(WORK ORDER)
Would you quote the material below from its first line through the line containing "Run 10, hour", exactly and with both ends included?

# # # # #
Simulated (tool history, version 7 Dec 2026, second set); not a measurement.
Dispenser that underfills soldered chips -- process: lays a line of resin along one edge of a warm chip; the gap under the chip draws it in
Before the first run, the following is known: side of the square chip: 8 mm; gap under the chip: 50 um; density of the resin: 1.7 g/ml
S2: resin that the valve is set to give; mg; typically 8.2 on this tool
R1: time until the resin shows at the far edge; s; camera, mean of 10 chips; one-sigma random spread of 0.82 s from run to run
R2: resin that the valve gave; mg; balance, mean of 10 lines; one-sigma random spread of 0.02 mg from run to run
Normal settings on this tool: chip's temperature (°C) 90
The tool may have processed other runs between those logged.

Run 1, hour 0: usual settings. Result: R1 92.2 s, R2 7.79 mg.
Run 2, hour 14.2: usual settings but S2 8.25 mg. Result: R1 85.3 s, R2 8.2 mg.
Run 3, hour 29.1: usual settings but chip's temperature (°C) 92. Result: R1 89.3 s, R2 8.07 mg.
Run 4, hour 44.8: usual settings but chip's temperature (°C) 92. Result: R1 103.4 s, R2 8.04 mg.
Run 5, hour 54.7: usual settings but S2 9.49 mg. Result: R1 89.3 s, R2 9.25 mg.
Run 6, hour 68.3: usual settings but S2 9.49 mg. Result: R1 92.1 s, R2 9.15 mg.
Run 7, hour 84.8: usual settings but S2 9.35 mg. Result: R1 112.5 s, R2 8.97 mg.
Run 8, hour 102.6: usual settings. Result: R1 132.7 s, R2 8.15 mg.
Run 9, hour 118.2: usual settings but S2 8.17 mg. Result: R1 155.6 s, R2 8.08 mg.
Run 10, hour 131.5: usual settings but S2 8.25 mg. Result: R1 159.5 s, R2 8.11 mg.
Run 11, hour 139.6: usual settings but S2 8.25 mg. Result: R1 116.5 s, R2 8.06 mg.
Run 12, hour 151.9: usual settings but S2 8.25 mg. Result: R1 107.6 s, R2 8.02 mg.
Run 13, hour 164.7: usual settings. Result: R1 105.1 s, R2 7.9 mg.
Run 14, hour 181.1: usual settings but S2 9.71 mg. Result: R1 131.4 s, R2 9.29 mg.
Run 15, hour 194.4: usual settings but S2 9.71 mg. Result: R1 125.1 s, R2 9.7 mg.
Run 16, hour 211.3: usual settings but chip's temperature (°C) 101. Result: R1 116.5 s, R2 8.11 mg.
# # # # #

(ANSWER AREA)
Simulated (tool history, version 7 Dec 2026, second set); not a measurement.
Dispenser that underfills soldered chips -- process: lays a line of resin along one edge of a warm chip; the gap under the chip draws it in
Before the first run, the following is known: side of the square chip: 8 mm; gap under the chip: 50 um; density of the resin: 1.7 g/ml
S2: resin that the valve is set to give; mg; typically 8.2 on this tool
R1: time until the resin shows at the far edge; s; camera, mean of 10 chips; one-sigma random spread of 0.82 s from run to run
R2: resin that the valve gave; mg; balance, mean of 10 lines; one-sigma random spread of 0.02 mg from run to run
Normal settings on this tool: chip's temperature (°C) 90
The tool may have processed other runs between those logged.

Run 1, hour 0: usual settings. Result: R1 92.2 s, R2 7.79 mg.
Run 2, hour 14.2: usual settings but S2 8.25 mg. Result: R1 85.3 s, R2 8.2 mg.
Run 3, hour 29.1: usual settings but chip's temperature (°C) 92. Result: R1 89.3 s, R2 8.07 mg.
Run 4, hour 44.8: usual settings but chip's temperature (°C) 92. Result: R1 103.4 s, R2 8.04 mg.
Run 5, hour 54.7: usual settings but S2 9.49 mg. Result: R1 89.3 s, R2 9.25 mg.
Run 6, hour 68.3: usual settings but S2 9.49 mg. Result: R1 92.1 s, R2 9.15 mg.
Run 7, hour 84.8: usual settings but S2 9.35 mg. Result: R1 112.5 s, R2 8.97 mg.
Run 8, hour 102.6: usual settings. Result: R1 132.7 s, R2 8.15 mg.
Run 9, hour 118.2: usual settings but S2 8.17 mg. Result: R1 155.6 s, R2 8.08 mg.
Run 10, hour 131.5: usual settings but S2 8.25 mg. Result: R1 159.5 s, R2 8.11 mg.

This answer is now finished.